===== Material provided =====

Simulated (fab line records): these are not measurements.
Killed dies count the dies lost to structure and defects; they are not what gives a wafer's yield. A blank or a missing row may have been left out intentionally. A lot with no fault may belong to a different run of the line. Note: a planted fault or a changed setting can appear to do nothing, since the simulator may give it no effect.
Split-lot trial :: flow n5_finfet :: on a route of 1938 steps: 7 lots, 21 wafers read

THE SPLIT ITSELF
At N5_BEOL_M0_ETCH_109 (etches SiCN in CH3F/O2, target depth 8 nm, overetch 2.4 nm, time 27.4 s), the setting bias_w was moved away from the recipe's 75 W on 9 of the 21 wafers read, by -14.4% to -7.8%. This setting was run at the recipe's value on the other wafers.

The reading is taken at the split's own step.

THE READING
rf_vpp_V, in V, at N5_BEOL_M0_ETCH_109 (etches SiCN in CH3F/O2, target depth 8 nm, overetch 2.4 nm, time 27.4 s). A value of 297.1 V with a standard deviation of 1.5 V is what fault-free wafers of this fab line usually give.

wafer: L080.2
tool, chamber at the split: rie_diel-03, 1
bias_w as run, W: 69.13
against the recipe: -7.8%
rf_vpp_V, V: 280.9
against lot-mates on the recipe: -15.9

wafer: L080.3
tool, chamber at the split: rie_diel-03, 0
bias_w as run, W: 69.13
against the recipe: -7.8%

=====

Assigned task:
For each line in the data, set it down again exactly.

Written solution:
Simulated (fab line records): these are not measurements.
Killed dies count the dies lost to structure and defects; they are not what gives a wafer's yield. A blank or a missing row may have been left out intentionally. A lot with no fault may belong to a different run of the line. Note: a planted fault or a changed setting can appear to do nothing, since the simulator may give it no effect.
Split-lot trial :: flow n5_finfet :: on a route of 1938 steps: 7 lots, 21 wafers read

THE SPLIT ITSELF
At N5_BEOL_M0_ETCH_109 (etches SiCN in CH3F/O2, target depth 8 nm, overetch 2.4 nm, time 27.4 s), the setting bias_w was moved away from the recipe's 75 W on 9 of the 21 wafers read, by -14.4% to -7.8%. This setting was run at the recipe's value on the other wafers.

The reading is taken at the split's own step.

THE READING
rf_vpp_V, in V, at N5_BEOL_M0_ETCH_109 (etches SiCN in CH3F/O2, target depth 8 nm, overetch 2.4 nm, time 27.4 s). A value of 297.1 V with a standard deviation of 1.5 V is what fault-free wafers of this fab line usually give.

wafer: L080.2
tool, chamber at the split: rie_diel-03, 1
bias_w as run, W: 69.13
against the recipe: -7.8%
rf_vpp_V, V: 280.9
against lot-mates on the recipe: -15.9

wafer: L080.3
tool, chamber at the split: rie_diel-03, 0
bias_w as run, W: 69.13
against the recipe: -7.8%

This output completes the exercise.